• **EXTRACTED ENTRIES**:
______________________________
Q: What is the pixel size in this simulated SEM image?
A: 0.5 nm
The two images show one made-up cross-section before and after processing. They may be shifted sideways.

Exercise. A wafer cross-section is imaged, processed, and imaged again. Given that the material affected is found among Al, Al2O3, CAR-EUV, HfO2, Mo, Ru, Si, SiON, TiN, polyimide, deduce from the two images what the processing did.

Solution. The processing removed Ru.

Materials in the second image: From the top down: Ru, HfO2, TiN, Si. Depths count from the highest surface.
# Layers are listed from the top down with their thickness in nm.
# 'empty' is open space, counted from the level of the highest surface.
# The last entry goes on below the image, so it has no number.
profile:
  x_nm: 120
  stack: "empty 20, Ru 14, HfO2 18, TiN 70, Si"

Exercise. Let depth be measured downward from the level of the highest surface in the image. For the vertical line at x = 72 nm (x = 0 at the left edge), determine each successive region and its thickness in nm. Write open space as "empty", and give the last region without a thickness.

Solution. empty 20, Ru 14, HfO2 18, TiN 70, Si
______________________________

• **WORK TASK**: Find "Materials in the" in the entries above and copy that whole line exactly, then each line after it through the line that contains "Exercise. Let depth".

• **EXERCISE RESPONSE**:
Materials in the second image: From the top down: Ru, HfO2, TiN, Si. Depths count from the highest surface.
# Layers are listed from the top down with their thickness in nm.
# 'empty' is open space, counted from the level of the highest surface.
# The last entry goes on below the image, so it has no number.
profile:
  x_nm: 120
  stack: "empty 20, Ru 14, HfO2 18, TiN 70, Si"

Exercise. Let depth be measured downward from the level of the highest surface in the image. For the vertical line at x = 72 nm (x = 0 at the left edge), determine each successive region and its thickness in nm. Write open space as "empty", and give the last region without a thickness.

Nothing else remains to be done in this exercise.